| DATASET EXTRACT |
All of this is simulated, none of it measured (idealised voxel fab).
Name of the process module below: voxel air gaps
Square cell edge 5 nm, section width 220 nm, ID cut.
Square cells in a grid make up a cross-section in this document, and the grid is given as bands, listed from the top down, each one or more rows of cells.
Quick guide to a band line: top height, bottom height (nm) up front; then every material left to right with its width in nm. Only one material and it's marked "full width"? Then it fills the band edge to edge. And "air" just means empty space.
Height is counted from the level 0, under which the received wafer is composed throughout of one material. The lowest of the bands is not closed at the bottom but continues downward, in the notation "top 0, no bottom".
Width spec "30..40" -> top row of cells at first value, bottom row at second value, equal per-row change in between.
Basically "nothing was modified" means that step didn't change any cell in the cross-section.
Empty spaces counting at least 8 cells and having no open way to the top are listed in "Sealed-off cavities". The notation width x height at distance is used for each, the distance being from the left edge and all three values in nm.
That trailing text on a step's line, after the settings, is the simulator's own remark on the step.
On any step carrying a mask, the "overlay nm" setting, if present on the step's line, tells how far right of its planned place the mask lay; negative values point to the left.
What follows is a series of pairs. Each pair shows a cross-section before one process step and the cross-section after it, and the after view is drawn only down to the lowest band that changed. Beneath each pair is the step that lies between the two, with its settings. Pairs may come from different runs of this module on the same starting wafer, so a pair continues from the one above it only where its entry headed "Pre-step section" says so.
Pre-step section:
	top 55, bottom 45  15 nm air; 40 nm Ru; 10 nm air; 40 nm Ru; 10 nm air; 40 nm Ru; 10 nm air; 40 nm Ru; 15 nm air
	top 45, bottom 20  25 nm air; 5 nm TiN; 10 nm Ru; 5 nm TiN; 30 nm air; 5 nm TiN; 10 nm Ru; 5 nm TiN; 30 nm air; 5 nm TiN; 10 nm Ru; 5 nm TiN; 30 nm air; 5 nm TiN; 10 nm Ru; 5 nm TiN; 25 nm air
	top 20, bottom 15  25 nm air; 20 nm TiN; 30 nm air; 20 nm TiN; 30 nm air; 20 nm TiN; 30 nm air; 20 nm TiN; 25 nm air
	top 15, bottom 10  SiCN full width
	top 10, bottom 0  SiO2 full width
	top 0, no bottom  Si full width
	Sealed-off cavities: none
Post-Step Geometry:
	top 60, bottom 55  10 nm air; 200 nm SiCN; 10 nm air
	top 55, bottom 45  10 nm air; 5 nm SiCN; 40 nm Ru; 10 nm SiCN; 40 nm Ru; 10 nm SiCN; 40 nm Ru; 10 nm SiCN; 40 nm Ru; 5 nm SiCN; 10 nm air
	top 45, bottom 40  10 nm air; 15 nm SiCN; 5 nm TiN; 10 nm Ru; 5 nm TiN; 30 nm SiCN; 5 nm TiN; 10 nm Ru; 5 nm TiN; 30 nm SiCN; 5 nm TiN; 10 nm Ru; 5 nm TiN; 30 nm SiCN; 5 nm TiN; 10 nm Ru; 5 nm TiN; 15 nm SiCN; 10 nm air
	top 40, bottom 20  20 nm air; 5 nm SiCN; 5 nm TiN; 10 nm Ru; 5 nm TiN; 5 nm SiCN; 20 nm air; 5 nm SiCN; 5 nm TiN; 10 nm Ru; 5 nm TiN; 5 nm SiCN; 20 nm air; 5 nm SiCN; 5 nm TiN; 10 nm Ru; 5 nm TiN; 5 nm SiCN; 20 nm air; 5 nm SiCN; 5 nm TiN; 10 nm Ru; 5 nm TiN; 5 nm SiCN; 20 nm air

| WORK REQUEST |
Using the records above, copy word for word the line with "Ru; 5 nm SiCN; 10 nm air", the line with "top 45, bottom 40", and every line between them.

| TASK RESULT |
	top 55, bottom 45  10 nm air; 5 nm SiCN; 40 nm Ru; 10 nm SiCN; 40 nm Ru; 10 nm SiCN; 40 nm Ru; 10 nm SiCN; 40 nm Ru; 5 nm SiCN; 10 nm air
	top 45, bottom 40  10 nm air; 15 nm SiCN; 5 nm TiN; 10 nm Ru; 5 nm TiN; 30 nm SiCN; 5 nm TiN; 10 nm Ru; 5 nm TiN; 30 nm SiCN; 5 nm TiN; 10 nm Ru; 5 nm TiN; 30 nm SiCN; 5 nm TiN; 10 nm Ru; 5 nm TiN; 15 nm SiCN; 10 nm air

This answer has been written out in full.